# [Brief]
Please set down the whole listing again, precisely.

+ + + +
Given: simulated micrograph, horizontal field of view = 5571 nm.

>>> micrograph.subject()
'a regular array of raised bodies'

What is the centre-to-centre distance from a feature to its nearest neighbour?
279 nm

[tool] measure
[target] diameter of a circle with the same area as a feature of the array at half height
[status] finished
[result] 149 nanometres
+ + + +

# [Your solution]
Given: simulated micrograph, horizontal field of view = 5571 nm.

>>> micrograph.subject()
'a regular array of raised bodies'

What is the centre-to-centre distance from a feature to its nearest neighbour?
279 nm

[tool] measure
[target] diameter of a circle with the same area as a feature of the array at half height
[status] finished
[result] 149 nanometres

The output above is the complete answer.